SUPPLIED MATERIAL:
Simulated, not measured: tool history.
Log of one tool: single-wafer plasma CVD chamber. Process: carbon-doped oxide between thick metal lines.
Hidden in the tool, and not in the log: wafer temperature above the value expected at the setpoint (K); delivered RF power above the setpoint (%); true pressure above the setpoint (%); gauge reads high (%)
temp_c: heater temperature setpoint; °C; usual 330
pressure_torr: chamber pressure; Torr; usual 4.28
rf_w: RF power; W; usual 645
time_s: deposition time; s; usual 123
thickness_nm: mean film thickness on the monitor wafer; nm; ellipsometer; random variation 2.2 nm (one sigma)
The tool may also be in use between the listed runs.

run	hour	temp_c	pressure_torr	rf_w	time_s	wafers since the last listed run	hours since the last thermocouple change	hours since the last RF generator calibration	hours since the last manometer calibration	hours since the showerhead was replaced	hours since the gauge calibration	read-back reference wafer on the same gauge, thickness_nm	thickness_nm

WORK INSTRUCTION: Write the data out once more, exactly as it was given.

EXERCISE OUTPUT:
Simulated, not measured: tool history.
Log of one tool: single-wafer plasma CVD chamber. Process: carbon-doped oxide between thick metal lines.
Hidden in the tool, and not in the log: wafer temperature above the value expected at the setpoint (K); delivered RF power above the setpoint (%); true pressure above the setpoint (%); gauge reads high (%)
temp_c: heater temperature setpoint; °C; usual 330
pressure_torr: chamber pressure; Torr; usual 4.28
rf_w: RF power; W; usual 645
time_s: deposition time; s; usual 123
thickness_nm: mean film thickness on the monitor wafer; nm; ellipsometer; random variation 2.2 nm (one sigma)
The tool may also be in use between the listed runs.

run	hour	temp_c	pressure_torr	rf_w	time_s	wafers since the last listed run	hours since the last thermocouple change	hours since the last RF generator calibration	hours since the last manometer calibration	hours since the showerhead was replaced	hours since the gauge calibration	read-back reference wafer on the same gauge, thickness_nm	thickness_nm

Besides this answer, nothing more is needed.